◆ **RECORD EXTRACTS**
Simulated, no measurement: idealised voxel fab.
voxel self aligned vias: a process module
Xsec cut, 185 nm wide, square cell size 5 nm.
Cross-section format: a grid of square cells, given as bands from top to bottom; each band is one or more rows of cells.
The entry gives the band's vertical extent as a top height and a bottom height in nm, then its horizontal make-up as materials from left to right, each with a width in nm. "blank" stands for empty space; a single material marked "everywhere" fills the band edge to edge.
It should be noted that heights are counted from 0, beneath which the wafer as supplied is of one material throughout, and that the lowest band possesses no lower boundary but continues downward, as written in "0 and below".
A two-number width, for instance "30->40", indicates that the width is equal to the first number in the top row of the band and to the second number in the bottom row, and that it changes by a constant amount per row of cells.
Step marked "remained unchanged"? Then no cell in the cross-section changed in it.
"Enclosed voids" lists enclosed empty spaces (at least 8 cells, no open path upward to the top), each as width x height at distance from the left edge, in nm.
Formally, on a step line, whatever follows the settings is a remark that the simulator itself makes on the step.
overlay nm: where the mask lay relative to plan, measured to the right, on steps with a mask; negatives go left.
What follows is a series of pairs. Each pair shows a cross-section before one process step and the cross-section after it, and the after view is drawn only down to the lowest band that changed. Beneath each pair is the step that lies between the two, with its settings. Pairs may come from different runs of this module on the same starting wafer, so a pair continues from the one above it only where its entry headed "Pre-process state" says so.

◆ **WORK REQUEST**
Output the listing above exactly, keeping each line as it was.

◆ **ANSWER AREA**
Simulated, no measurement: idealised voxel fab.
voxel self aligned vias: a process module
Xsec cut, 185 nm wide, square cell size 5 nm.
Cross-section format: a grid of square cells, given as bands from top to bottom; each band is one or more rows of cells.
The entry gives the band's vertical extent as a top height and a bottom height in nm, then its horizontal make-up as materials from left to right, each with a width in nm. "blank" stands for empty space; a single material marked "everywhere" fills the band edge to edge.
It should be noted that heights are counted from 0, beneath which the wafer as supplied is of one material throughout, and that the lowest band possesses no lower boundary but continues downward, as written in "0 and below".
A two-number width, for instance "30->40", indicates that the width is equal to the first number in the top row of the band and to the second number in the bottom row, and that it changes by a constant amount per row of cells.
Step marked "remained unchanged"? Then no cell in the cross-section changed in it.
"Enclosed voids" lists enclosed empty spaces (at least 8 cells, no open path upward to the top), each as width x height at distance from the left edge, in nm.
Formally, on a step line, whatever follows the settings is a remark that the simulator itself makes on the step.
overlay nm: where the mask lay relative to plan, measured to the right, on steps with a mask; negatives go left.
What follows is a series of pairs. Each pair shows a cross-section before one process step and the cross-section after it, and the after view is drawn only down to the lowest band that changed. Beneath each pair is the step that lies between the two, with its settings. Pairs may come from different runs of this module on the same starting wafer, so a pair continues from the one above it only where its entry headed "Pre-process state" says so.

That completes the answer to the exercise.